*RECORD EXCERPTS*
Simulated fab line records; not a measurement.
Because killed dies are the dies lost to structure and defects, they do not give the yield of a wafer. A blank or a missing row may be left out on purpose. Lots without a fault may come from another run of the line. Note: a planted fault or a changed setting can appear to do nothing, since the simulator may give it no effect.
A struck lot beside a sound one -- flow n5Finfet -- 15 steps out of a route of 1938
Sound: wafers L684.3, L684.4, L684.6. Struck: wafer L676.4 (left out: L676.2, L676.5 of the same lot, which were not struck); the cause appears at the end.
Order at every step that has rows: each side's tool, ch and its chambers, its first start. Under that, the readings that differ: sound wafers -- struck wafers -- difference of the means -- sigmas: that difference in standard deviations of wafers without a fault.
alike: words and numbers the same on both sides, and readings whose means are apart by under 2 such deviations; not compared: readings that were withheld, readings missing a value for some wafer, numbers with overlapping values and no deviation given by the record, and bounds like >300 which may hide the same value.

*REQUIREMENT*
Write the listing out again, exactly as shown above.

*YOUR RESPONSE*
Simulated fab line records; not a measurement.
Because killed dies are the dies lost to structure and defects, they do not give the yield of a wafer. A blank or a missing row may be left out on purpose. Lots without a fault may come from another run of the line. Note: a planted fault or a changed setting can appear to do nothing, since the simulator may give it no effect.
A struck lot beside a sound one -- flow n5Finfet -- 15 steps out of a route of 1938
Sound: wafers L684.3, L684.4, L684.6. Struck: wafer L676.4 (left out: L676.2, L676.5 of the same lot, which were not struck); the cause appears at the end.
Order at every step that has rows: each side's tool, ch and its chambers, its first start. Under that, the readings that differ: sound wafers -- struck wafers -- difference of the means -- sigmas: that difference in standard deviations of wafers without a fault.
alike: words and numbers the same on both sides, and readings whose means are apart by under 2 such deviations; not compared: readings that were withheld, readings missing a value for some wafer, numbers with overlapping values and no deviation given by the record, and bounds like >300 which may hide the same value.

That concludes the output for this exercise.